Work order:
Retype each line exactly as it stands, beginning at the first line of the material and finishing with the line that contains "## THE READING".

*** Block opens ***
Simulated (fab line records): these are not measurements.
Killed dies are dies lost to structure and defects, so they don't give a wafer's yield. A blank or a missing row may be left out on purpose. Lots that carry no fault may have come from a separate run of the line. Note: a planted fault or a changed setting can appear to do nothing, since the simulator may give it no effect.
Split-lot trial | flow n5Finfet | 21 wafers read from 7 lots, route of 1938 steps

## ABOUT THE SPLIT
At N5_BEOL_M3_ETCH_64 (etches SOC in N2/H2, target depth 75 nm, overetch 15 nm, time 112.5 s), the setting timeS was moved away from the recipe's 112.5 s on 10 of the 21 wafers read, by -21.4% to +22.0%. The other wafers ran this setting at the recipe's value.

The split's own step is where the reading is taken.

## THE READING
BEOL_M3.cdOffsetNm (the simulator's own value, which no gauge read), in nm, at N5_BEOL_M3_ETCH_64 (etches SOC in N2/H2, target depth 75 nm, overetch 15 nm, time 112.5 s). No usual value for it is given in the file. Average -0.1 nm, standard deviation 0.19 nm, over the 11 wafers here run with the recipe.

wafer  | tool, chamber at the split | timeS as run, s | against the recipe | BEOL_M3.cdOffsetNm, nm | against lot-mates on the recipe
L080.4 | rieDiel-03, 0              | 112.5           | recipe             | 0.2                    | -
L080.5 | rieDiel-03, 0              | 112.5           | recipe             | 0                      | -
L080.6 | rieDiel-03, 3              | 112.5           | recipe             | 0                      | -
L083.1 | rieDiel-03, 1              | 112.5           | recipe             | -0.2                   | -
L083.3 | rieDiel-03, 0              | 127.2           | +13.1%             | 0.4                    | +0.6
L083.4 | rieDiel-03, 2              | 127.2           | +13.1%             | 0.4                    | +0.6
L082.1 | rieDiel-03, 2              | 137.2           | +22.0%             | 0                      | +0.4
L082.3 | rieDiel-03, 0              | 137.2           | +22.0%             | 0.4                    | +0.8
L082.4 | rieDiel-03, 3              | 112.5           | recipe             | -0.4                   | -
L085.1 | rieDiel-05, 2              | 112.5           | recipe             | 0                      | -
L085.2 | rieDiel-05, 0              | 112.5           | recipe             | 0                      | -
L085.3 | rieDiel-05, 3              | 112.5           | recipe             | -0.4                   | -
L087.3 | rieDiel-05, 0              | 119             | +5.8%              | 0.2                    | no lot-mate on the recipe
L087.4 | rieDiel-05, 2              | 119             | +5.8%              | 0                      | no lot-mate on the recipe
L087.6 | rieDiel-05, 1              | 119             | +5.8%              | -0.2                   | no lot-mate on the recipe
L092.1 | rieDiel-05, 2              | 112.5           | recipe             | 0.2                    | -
*** Block closes ***

Expected answer:
Simulated (fab line records): these are not measurements.
Killed dies are dies lost to structure and defects, so they don't give a wafer's yield. A blank or a missing row may be left out on purpose. Lots that carry no fault may have come from a separate run of the line. Note: a planted fault or a changed setting can appear to do nothing, since the simulator may give it no effect.
Split-lot trial | flow n5Finfet | 21 wafers read from 7 lots, route of 1938 steps

## ABOUT THE SPLIT
At N5_BEOL_M3_ETCH_64 (etches SOC in N2/H2, target depth 75 nm, overetch 15 nm, time 112.5 s), the setting timeS was moved away from the recipe's 112.5 s on 10 of the 21 wafers read, by -21.4% to +22.0%. The other wafers ran this setting at the recipe's value.

The split's own step is where the reading is taken.

## THE READING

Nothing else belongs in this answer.